Provided records
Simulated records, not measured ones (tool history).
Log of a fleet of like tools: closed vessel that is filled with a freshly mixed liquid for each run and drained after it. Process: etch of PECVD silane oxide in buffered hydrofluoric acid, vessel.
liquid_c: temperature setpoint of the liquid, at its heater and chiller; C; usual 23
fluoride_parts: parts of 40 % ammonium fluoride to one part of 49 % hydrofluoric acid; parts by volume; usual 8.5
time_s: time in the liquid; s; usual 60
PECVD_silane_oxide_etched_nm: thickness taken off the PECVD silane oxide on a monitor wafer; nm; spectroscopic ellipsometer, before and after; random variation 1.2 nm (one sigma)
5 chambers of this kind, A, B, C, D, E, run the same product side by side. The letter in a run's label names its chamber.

Work instruction
In full and without error, transcribe the listing.

Written answer
Simulated records, not measured ones (tool history).
Log of a fleet of like tools: closed vessel that is filled with a freshly mixed liquid for each run and drained after it. Process: etch of PECVD silane oxide in buffered hydrofluoric acid, vessel.
liquid_c: temperature setpoint of the liquid, at its heater and chiller; C; usual 23
fluoride_parts: parts of 40 % ammonium fluoride to one part of 49 % hydrofluoric acid; parts by volume; usual 8.5
time_s: time in the liquid; s; usual 60
PECVD_silane_oxide_etched_nm: thickness taken off the PECVD silane oxide on a monitor wafer; nm; spectroscopic ellipsometer, before and after; random variation 1.2 nm (one sigma)
5 chambers of this kind, A, B, C, D, E, run the same product side by side. The letter in a run's label names its chamber.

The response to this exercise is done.